▸ WORK TASK
All of the records should be given again exactly as they appear.

◆ ◆ ◆ ◆

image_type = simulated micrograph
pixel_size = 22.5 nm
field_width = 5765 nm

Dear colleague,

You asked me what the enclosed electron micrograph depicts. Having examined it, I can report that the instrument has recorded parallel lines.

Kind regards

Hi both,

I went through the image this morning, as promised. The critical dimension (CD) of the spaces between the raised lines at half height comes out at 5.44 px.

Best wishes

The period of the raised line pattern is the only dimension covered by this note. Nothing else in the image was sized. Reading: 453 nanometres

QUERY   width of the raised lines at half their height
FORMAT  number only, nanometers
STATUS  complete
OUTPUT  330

◆ ◆ ◆ ◆

▸ RESULT
image_type = simulated micrograph
pixel_size = 22.5 nm
field_width = 5765 nm

Dear colleague,

You asked me what the enclosed electron micrograph depicts. Having examined it, I can report that the instrument has recorded parallel lines.

Kind regards

Hi both,

I went through the image this morning, as promised. The critical dimension (CD) of the spaces between the raised lines at half height comes out at 5.44 px.

Best wishes

The period of the raised line pattern is the only dimension covered by this note. Nothing else in the image was sized. Reading: 453 nanometres

QUERY   width of the raised lines at half their height
FORMAT  number only, nanometers
STATUS  complete
OUTPUT  330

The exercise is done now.